Task item: Instruction for the entries that follow: retype exactly the lines from the line with "8 PEB: KrF resist, 135 C, 90 s" to the line with "15 CLEAN: chemistry SC1/SC2, 70 C, 150 s (*)", both included, and omit all others.

Records supplied:
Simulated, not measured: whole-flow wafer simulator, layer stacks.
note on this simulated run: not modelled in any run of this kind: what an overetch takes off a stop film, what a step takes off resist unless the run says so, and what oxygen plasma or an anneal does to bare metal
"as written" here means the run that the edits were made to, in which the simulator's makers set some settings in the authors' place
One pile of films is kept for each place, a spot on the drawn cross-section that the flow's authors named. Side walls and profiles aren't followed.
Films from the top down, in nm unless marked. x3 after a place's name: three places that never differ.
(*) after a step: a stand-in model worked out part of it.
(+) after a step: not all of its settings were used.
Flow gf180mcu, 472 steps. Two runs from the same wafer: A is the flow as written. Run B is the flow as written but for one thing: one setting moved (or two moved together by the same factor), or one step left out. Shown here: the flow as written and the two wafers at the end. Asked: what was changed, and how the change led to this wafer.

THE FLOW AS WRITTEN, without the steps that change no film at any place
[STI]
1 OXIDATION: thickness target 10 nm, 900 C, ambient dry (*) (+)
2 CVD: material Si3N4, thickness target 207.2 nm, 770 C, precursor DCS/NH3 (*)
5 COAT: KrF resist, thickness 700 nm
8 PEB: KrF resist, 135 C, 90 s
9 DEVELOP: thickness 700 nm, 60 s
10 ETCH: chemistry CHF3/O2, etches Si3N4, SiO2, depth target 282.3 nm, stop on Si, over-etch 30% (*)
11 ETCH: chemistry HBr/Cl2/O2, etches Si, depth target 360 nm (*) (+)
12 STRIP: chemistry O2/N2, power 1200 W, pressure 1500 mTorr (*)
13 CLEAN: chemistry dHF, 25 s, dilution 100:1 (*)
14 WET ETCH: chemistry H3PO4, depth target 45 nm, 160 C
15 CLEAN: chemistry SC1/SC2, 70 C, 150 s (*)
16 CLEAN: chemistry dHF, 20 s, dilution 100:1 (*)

Solution:
8 PEB: KrF resist, 135 C, 90 s
9 DEVELOP: thickness 700 nm, 60 s
10 ETCH: chemistry CHF3/O2, etches Si3N4, SiO2, depth target 282.3 nm, stop on Si, over-etch 30% (*)
11 ETCH: chemistry HBr/Cl2/O2, etches Si, depth target 360 nm (*) (+)
12 STRIP: chemistry O2/N2, power 1200 W, pressure 1500 mTorr (*)
13 CLEAN: chemistry dHF, 25 s, dilution 100:1 (*)
14 WET ETCH: chemistry H3PO4, depth target 45 nm, 160 C
15 CLEAN: chemistry SC1/SC2, 70 C, 150 s (*)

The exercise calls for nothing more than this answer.